WORK ORDER →
Return every entry exactly as written.

LISTED RECORDS →
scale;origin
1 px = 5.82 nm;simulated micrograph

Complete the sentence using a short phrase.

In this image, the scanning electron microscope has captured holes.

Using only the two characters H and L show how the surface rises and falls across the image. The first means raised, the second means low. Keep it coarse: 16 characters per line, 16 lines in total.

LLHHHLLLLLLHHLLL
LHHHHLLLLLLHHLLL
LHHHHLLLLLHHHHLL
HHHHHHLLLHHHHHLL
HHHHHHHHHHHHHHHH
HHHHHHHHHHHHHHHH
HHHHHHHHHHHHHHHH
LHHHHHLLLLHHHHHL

EXPECTED ANSWER →
scale;origin
1 px = 5.82 nm;simulated micrograph

Complete the sentence using a short phrase.

In this image, the scanning electron microscope has captured holes.

Using only the two characters H and L show how the surface rises and falls across the image. The first means raised, the second means low. Keep it coarse: 16 characters per line, 16 lines in total.

LLHHHLLLLLLHHLLL
LHHHHLLLLLLHHLLL
LHHHHLLLLLHHHHLL
HHHHHHLLLHHHHHLL
HHHHHHHHHHHHHHHH
HHHHHHHHHHHHHHHH
HHHHHHHHHHHHHHHH
LHHHHHLLLLHHHHHL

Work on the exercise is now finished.